******

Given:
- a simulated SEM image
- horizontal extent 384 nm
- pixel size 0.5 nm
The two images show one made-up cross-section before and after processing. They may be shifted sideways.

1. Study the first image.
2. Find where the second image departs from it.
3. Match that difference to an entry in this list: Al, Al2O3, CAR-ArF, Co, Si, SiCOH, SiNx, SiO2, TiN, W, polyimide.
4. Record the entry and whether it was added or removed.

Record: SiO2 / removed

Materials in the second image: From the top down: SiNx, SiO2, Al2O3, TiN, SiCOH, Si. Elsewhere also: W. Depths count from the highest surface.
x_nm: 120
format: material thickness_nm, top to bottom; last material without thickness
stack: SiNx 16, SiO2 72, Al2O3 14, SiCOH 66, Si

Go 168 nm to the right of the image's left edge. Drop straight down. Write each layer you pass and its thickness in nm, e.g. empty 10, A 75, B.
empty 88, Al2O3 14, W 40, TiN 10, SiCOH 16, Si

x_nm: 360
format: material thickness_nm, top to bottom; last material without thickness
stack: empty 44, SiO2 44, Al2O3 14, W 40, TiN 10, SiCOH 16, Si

******

> WORK REQUEST
Reprint the data above from the opening line to the line holding "2. Find where", inclusive, and nothing else.

> EXERCISE SOLUTION
Given:
- a simulated SEM image
- horizontal extent 384 nm
- pixel size 0.5 nm
The two images show one made-up cross-section before and after processing. They may be shifted sideways.

1. Study the first image.
2. Find where the second image departs from it.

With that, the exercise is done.